*Requirement*: Give the lines below again exactly, starting with the line that holds "Tool in this" and going on through the line that holds "Prior information: thickness".

*Extracted entries*:
_ _ _ _

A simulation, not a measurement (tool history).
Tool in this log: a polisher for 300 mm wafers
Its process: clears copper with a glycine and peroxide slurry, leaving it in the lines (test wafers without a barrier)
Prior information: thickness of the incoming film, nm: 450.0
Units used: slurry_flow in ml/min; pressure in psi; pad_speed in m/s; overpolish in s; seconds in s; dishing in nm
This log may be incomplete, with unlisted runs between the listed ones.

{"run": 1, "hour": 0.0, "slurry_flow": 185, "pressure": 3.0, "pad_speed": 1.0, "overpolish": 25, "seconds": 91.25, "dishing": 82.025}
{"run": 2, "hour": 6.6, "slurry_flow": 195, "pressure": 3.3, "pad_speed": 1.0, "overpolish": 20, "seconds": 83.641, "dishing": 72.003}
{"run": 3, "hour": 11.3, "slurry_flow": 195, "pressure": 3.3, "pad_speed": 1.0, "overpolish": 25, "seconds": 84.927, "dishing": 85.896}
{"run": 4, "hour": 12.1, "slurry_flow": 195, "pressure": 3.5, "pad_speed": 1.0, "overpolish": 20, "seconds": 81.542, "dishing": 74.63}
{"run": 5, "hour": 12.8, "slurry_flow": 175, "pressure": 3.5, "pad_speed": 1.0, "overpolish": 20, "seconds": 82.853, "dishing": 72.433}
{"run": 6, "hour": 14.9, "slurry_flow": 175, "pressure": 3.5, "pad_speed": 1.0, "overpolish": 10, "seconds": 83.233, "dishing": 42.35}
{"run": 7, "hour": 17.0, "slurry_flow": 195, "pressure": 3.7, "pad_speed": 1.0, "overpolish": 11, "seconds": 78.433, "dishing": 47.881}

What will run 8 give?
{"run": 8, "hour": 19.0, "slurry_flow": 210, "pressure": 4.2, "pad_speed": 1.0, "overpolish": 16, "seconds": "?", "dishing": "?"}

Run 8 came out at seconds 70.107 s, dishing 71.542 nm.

_ _ _ _

*Written solution*:
Tool in this log: a polisher for 300 mm wafers
Its process: clears copper with a glycine and peroxide slurry, leaving it in the lines (test wafers without a barrier)
Prior information: thickness of the incoming film, nm: 450.0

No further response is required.